[[ MATERIAL SHOWN open ]]

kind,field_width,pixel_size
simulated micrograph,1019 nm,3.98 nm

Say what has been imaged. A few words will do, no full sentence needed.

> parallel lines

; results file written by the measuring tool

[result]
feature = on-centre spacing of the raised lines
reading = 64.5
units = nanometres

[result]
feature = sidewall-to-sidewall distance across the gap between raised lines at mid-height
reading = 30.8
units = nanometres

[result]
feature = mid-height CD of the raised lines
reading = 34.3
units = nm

[[ MATERIAL SHOWN closed ]]

**BRIEF**: In the entries above, the lines between the one holding "feature = sidewall-to-sidewall" and the one holding "reading = 34.3", inclusive, are to be printed exactly as written, and those alone.

**WRITTEN SOLUTION**:
feature = sidewall-to-sidewall distance across the gap between raised lines at mid-height
reading = 30.8
units = nanometres

[result]
feature = mid-height CD of the raised lines
reading = 34.3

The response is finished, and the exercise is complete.